ASSIGNMENT — Word for word, restate the lines of the data from the first through the one containing "Quantity | Unit | Reading", and nothing else.

———

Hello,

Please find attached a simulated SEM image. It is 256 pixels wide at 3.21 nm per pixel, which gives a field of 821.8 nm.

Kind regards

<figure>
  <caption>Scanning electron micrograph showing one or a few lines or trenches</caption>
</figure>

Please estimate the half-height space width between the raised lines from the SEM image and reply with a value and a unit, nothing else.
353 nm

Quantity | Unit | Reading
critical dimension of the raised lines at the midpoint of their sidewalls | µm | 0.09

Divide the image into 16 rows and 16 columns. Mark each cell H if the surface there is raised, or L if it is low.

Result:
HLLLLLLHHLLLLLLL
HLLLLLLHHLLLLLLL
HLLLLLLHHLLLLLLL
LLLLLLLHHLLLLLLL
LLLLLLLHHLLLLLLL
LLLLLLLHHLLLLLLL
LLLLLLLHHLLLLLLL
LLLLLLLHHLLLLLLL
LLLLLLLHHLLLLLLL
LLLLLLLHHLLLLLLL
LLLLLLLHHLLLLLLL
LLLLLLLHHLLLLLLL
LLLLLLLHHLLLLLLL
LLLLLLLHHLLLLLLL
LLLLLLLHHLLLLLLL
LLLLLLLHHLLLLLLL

———

TASK SOLUTION —
Hello,

Please find attached a simulated SEM image. It is 256 pixels wide at 3.21 nm per pixel, which gives a field of 821.8 nm.

Kind regards

<figure>
  <caption>Scanning electron micrograph showing one or a few lines or trenches</caption>
</figure>

Please estimate the half-height space width between the raised lines from the SEM image and reply with a value and a unit, nothing else.
353 nm

Quantity | Unit | Reading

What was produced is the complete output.